····················

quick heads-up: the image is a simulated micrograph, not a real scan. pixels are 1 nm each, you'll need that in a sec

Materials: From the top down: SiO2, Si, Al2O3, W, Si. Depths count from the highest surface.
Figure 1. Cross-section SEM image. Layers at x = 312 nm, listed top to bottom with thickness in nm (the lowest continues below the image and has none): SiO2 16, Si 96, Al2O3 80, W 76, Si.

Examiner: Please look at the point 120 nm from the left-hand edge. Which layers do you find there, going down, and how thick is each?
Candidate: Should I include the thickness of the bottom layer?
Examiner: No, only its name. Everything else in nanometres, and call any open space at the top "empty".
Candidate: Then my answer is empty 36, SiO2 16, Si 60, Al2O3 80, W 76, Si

····················

Exercise: Output the full listing above once again, verbatim.

Task response:
quick heads-up: the image is a simulated micrograph, not a real scan. pixels are 1 nm each, you'll need that in a sec

Materials: From the top down: SiO2, Si, Al2O3, W, Si. Depths count from the highest surface.
Figure 1. Cross-section SEM image. Layers at x = 312 nm, listed top to bottom with thickness in nm (the lowest continues below the image and has none): SiO2 16, Si 96, Al2O3 80, W 76, Si.

Examiner: Please look at the point 120 nm from the left-hand edge. Which layers do you find there, going down, and how thick is each?
Candidate: Should I include the thickness of the bottom layer?
Examiner: No, only its name. Everything else in nanometres, and call any open space at the top "empty".
Candidate: Then my answer is empty 36, SiO2 16, Si 60, Al2O3 80, W 76, Si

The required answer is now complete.